::::

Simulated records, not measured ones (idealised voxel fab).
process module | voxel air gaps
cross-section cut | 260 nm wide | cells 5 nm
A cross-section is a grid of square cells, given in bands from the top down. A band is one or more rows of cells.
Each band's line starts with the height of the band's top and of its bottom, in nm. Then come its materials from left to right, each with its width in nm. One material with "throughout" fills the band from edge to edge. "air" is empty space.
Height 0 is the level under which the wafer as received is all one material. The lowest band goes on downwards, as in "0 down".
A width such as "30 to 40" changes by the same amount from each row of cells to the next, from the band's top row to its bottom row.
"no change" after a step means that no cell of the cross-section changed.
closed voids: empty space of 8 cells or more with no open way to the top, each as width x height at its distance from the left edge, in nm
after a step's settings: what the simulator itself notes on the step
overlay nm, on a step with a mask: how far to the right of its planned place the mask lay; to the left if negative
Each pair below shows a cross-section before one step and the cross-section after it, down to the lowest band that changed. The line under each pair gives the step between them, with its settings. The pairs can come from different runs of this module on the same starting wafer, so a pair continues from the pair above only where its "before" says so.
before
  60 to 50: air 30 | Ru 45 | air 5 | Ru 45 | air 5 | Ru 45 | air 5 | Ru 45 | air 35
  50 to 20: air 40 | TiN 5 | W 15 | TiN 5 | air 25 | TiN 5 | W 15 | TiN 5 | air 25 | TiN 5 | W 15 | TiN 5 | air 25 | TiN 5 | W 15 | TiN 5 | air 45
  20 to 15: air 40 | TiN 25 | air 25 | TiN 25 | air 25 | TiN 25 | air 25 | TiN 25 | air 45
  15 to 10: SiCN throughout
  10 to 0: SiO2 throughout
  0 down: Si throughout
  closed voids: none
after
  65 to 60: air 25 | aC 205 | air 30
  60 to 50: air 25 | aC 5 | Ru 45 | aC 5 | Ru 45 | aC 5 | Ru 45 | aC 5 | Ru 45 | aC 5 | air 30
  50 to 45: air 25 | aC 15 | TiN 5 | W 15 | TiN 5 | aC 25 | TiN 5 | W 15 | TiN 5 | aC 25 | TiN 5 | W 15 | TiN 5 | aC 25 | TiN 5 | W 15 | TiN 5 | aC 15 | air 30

::::

* **Work request**: Emit, unaltered, the lines from the top of the listing down through the line that holds "overlay nm, on"; emit nothing else.

* **Result**:
Simulated records, not measured ones (idealised voxel fab).
process module | voxel air gaps
cross-section cut | 260 nm wide | cells 5 nm
A cross-section is a grid of square cells, given in bands from the top down. A band is one or more rows of cells.
Each band's line starts with the height of the band's top and of its bottom, in nm. Then come its materials from left to right, each with its width in nm. One material with "throughout" fills the band from edge to edge. "air" is empty space.
Height 0 is the level under which the wafer as received is all one material. The lowest band goes on downwards, as in "0 down".
A width such as "30 to 40" changes by the same amount from each row of cells to the next, from the band's top row to its bottom row.
"no change" after a step means that no cell of the cross-section changed.
closed voids: empty space of 8 cells or more with no open way to the top, each as width x height at its distance from the left edge, in nm
after a step's settings: what the simulator itself notes on the step
overlay nm, on a step with a mask: how far to the right of its planned place the mask lay; to the left if negative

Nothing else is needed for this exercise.